◆ ◆ ◆ ◆ ◆ ◆ ◆

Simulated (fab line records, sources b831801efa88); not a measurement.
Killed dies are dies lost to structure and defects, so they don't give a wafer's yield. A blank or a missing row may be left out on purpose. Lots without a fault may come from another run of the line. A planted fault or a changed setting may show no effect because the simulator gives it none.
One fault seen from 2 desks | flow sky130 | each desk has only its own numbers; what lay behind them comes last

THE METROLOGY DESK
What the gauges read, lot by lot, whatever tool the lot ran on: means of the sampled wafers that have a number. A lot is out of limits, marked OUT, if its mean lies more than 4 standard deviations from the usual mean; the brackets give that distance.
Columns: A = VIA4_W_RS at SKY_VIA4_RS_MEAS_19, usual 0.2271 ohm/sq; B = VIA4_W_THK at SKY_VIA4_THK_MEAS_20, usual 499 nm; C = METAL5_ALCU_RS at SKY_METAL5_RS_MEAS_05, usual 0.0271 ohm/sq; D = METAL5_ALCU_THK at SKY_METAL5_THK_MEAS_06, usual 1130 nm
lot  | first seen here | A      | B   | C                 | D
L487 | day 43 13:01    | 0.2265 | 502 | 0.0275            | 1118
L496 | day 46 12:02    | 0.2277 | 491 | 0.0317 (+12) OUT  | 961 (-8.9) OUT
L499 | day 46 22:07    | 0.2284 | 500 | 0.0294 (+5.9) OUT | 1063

◆ ◆ ◆ ◆ ◆ ◆ ◆

▶ _Work task_: After reading the listing, copy all of it out exactly.

▶ _Answer box_:
Simulated (fab line records, sources b831801efa88); not a measurement.
Killed dies are dies lost to structure and defects, so they don't give a wafer's yield. A blank or a missing row may be left out on purpose. Lots without a fault may come from another run of the line. A planted fault or a changed setting may show no effect because the simulator gives it none.
One fault seen from 2 desks | flow sky130 | each desk has only its own numbers; what lay behind them comes last

THE METROLOGY DESK
What the gauges read, lot by lot, whatever tool the lot ran on: means of the sampled wafers that have a number. A lot is out of limits, marked OUT, if its mean lies more than 4 standard deviations from the usual mean; the brackets give that distance.
Columns: A = VIA4_W_RS at SKY_VIA4_RS_MEAS_19, usual 0.2271 ohm/sq; B = VIA4_W_THK at SKY_VIA4_THK_MEAS_20, usual 499 nm; C = METAL5_ALCU_RS at SKY_METAL5_RS_MEAS_05, usual 0.0271 ohm/sq; D = METAL5_ALCU_THK at SKY_METAL5_THK_MEAS_06, usual 1130 nm
lot  | first seen here | A      | B   | C                 | D
L487 | day 43 13:01    | 0.2265 | 502 | 0.0275            | 1118
L496 | day 46 12:02    | 0.2277 | 491 | 0.0317 (+12) OUT  | 961 (-8.9) OUT
L499 | day 46 22:07    | 0.2284 | 500 | 0.0294 (+5.9) OUT | 1063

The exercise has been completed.